The entire listing is to be repeated verbatim.

● Source material:
--
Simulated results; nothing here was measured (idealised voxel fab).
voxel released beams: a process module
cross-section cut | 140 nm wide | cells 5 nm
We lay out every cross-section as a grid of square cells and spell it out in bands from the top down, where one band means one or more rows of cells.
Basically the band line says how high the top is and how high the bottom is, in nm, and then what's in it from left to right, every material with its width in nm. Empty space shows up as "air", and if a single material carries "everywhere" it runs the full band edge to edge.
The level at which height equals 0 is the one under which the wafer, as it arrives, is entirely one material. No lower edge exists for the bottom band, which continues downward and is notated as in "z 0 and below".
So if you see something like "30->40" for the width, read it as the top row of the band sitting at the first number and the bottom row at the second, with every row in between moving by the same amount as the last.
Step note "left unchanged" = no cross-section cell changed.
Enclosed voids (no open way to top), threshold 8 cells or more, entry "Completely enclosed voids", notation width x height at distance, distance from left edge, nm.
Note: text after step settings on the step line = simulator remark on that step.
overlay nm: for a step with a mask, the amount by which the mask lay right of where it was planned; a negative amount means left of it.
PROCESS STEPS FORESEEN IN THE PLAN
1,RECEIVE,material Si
--

● Result:
Simulated results; nothing here was measured (idealised voxel fab).
voxel released beams: a process module
cross-section cut | 140 nm wide | cells 5 nm
We lay out every cross-section as a grid of square cells and spell it out in bands from the top down, where one band means one or more rows of cells.
Basically the band line says how high the top is and how high the bottom is, in nm, and then what's in it from left to right, every material with its width in nm. Empty space shows up as "air", and if a single material carries "everywhere" it runs the full band edge to edge.
The level at which height equals 0 is the one under which the wafer, as it arrives, is entirely one material. No lower edge exists for the bottom band, which continues downward and is notated as in "z 0 and below".
So if you see something like "30->40" for the width, read it as the top row of the band sitting at the first number and the bottom row at the second, with every row in between moving by the same amount as the last.
Step note "left unchanged" = no cross-section cell changed.
Enclosed voids (no open way to top), threshold 8 cells or more, entry "Completely enclosed voids", notation width x height at distance, distance from left edge, nm.
Note: text after step settings on the step line = simulator remark on that step.
overlay nm: for a step with a mask, the amount by which the mask lay right of where it was planned; a negative amount means left of it.
PROCESS STEPS FORESEEN IN THE PLAN
1,RECEIVE,material Si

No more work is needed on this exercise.